## Assignment
Set down, in full, every record in the block.

* * * * * * *

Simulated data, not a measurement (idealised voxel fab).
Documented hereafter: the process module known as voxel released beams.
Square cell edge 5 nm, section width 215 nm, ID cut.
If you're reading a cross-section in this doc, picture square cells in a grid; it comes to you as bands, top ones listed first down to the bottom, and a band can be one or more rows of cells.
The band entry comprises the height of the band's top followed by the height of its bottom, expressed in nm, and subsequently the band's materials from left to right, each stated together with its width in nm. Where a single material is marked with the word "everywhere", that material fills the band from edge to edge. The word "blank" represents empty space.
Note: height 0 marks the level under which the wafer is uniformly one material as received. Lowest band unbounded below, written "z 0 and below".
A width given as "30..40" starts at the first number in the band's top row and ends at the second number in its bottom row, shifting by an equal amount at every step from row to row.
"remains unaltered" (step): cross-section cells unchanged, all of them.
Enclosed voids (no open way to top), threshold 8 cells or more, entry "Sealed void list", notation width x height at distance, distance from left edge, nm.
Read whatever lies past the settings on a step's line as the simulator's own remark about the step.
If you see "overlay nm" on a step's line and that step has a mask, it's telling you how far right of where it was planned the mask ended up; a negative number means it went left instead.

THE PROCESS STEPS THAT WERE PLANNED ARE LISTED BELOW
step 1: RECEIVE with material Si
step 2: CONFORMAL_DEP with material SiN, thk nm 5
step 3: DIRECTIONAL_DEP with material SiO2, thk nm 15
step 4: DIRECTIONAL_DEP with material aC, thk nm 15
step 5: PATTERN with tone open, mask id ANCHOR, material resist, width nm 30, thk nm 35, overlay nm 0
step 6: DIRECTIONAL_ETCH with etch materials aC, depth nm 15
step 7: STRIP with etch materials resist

* * * * * * *

## Reply
Simulated data, not a measurement (idealised voxel fab).
Documented hereafter: the process module known as voxel released beams.
Square cell edge 5 nm, section width 215 nm, ID cut.
If you're reading a cross-section in this doc, picture square cells in a grid; it comes to you as bands, top ones listed first down to the bottom, and a band can be one or more rows of cells.
The band entry comprises the height of the band's top followed by the height of its bottom, expressed in nm, and subsequently the band's materials from left to right, each stated together with its width in nm. Where a single material is marked with the word "everywhere", that material fills the band from edge to edge. The word "blank" represents empty space.
Note: height 0 marks the level under which the wafer is uniformly one material as received. Lowest band unbounded below, written "z 0 and below".
A width given as "30..40" starts at the first number in the band's top row and ends at the second number in its bottom row, shifting by an equal amount at every step from row to row.
"remains unaltered" (step): cross-section cells unchanged, all of them.
Enclosed voids (no open way to top), threshold 8 cells or more, entry "Sealed void list", notation width x height at distance, distance from left edge, nm.
Read whatever lies past the settings on a step's line as the simulator's own remark about the step.
If you see "overlay nm" on a step's line and that step has a mask, it's telling you how far right of where it was planned the mask ended up; a negative number means it went left instead.

THE PROCESS STEPS THAT WERE PLANNED ARE LISTED BELOW
step 1: RECEIVE with material Si
step 2: CONFORMAL_DEP with material SiN, thk nm 5
step 3: DIRECTIONAL_DEP with material SiO2, thk nm 15
step 4: DIRECTIONAL_DEP with material aC, thk nm 15
step 5: PATTERN with tone open, mask id ANCHOR, material resist, width nm 30, thk nm 35, overlay nm 0
step 6: DIRECTIONAL_ETCH with etch materials aC, depth nm 15
step 7: STRIP with etch materials resist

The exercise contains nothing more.